------------------------------------------------

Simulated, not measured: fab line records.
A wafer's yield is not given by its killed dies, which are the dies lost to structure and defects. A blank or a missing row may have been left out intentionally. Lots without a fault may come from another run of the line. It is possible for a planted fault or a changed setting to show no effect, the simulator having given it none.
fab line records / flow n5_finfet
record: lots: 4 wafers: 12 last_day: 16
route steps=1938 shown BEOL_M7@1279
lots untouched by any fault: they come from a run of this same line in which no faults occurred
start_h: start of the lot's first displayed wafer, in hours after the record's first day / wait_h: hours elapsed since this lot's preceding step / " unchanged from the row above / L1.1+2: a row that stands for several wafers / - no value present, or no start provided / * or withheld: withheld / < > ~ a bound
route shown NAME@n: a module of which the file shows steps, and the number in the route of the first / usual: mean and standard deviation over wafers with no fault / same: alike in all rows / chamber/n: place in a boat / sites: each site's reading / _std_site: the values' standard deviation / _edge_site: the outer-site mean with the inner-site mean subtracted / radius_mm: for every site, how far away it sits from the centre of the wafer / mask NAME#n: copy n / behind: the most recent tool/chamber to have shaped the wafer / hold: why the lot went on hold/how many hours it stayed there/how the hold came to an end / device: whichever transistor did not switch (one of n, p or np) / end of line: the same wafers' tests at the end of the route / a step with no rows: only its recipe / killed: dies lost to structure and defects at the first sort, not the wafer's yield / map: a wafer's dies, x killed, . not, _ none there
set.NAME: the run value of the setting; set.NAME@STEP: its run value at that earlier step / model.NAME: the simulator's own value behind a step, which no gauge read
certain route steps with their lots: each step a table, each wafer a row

------------------------------------------------

→ **BRIEF**
Return only the exact lines from the opening of the records through the line that contains "lots untouched by", both included.

→ **EXERCISE ANSWER**
Simulated, not measured: fab line records.
A wafer's yield is not given by its killed dies, which are the dies lost to structure and defects. A blank or a missing row may have been left out intentionally. Lots without a fault may come from another run of the line. It is possible for a planted fault or a changed setting to show no effect, the simulator having given it none.
fab line records / flow n5_finfet
record: lots: 4 wafers: 12 last_day: 16
route steps=1938 shown BEOL_M7@1279
lots untouched by any fault: they come from a run of this same line in which no faults occurred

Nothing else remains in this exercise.